>>>

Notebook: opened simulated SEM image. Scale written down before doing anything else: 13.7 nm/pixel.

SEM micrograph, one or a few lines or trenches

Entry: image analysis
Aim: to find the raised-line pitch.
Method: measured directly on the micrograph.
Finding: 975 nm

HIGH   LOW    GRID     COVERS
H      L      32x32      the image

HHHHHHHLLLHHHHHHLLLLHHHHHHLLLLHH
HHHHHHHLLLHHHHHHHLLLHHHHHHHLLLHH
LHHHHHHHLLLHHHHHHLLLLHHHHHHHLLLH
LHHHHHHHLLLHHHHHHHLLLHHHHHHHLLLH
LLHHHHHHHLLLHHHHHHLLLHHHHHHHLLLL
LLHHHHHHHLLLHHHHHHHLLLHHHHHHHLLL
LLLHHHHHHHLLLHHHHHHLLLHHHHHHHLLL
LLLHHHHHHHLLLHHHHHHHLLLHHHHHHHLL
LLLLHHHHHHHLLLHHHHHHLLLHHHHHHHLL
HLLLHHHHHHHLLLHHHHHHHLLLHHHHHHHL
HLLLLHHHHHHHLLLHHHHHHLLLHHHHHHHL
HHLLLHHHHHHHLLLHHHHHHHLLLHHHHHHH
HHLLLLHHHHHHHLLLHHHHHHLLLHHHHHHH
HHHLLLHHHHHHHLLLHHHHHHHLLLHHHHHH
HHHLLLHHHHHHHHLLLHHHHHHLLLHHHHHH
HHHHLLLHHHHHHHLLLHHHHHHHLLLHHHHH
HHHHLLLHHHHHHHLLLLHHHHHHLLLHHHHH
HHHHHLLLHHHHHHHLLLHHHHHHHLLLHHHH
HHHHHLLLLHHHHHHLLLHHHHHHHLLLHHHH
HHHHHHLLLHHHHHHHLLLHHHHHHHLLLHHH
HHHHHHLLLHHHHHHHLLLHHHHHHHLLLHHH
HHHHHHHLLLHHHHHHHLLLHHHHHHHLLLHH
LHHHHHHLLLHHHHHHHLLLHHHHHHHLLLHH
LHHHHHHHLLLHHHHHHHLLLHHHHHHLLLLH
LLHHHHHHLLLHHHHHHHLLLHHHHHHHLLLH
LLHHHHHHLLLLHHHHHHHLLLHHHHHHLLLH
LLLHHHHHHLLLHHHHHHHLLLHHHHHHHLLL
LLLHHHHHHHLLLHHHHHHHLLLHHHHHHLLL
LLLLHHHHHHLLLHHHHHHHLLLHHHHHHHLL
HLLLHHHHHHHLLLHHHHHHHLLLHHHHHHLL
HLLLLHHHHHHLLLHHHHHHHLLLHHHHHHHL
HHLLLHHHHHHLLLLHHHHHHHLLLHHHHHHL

<<<

_BRIEF:_
One stretch of the lines above is wanted, from the line that contains "LLLHHHHHHHLLLHHHHHHHLLLHHHHHHLLL" through the line that contains "HLLLLHHHHHHLLLHHHHHHHLLLHHHHHHHL". Output it exactly.

_ANSWER SPACE:_
LLLHHHHHHHLLLHHHHHHHLLLHHHHHHLLL
LLLLHHHHHHLLLHHHHHHHLLLHHHHHHHLL
HLLLHHHHHHHLLLHHHHHHHLLLHHHHHHLL
HLLLLHHHHHHLLLHHHHHHHLLLHHHHHHHL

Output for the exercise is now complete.